- Required action
Where the line containing "startH: the number" appears, end your copy; everything from the first line of the records below up to and including it must be reproduced exactly.

....

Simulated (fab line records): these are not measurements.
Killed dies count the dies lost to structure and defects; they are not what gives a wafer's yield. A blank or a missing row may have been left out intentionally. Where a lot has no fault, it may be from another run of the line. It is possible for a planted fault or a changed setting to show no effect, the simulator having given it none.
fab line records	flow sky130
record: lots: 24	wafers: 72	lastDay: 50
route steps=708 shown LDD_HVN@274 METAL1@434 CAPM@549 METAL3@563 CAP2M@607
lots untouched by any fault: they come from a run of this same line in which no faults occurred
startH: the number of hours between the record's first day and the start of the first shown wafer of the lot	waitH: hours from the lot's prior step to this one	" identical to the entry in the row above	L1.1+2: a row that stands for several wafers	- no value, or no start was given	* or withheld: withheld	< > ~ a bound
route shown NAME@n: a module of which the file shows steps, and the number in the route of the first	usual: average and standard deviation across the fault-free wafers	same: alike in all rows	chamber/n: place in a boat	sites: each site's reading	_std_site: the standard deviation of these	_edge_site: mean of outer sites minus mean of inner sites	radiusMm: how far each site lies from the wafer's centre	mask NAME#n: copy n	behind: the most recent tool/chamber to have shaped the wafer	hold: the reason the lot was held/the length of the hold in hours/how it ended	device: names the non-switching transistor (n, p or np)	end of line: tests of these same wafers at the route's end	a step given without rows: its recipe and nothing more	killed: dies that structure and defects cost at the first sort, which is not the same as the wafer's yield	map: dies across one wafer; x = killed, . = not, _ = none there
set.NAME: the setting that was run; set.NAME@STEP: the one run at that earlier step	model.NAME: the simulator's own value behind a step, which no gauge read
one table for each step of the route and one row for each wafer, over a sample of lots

....

- Result
Simulated (fab line records): these are not measurements.
Killed dies count the dies lost to structure and defects; they are not what gives a wafer's yield. A blank or a missing row may have been left out intentionally. Where a lot has no fault, it may be from another run of the line. It is possible for a planted fault or a changed setting to show no effect, the simulator having given it none.
fab line records	flow sky130
record: lots: 24	wafers: 72	lastDay: 50
route steps=708 shown LDD_HVN@274 METAL1@434 CAPM@549 METAL3@563 CAP2M@607
lots untouched by any fault: they come from a run of this same line in which no faults occurred
startH: the number of hours between the record's first day and the start of the first shown wafer of the lot	waitH: hours from the lot's prior step to this one	" identical to the entry in the row above	L1.1+2: a row that stands for several wafers	- no value, or no start was given	* or withheld: withheld	< > ~ a bound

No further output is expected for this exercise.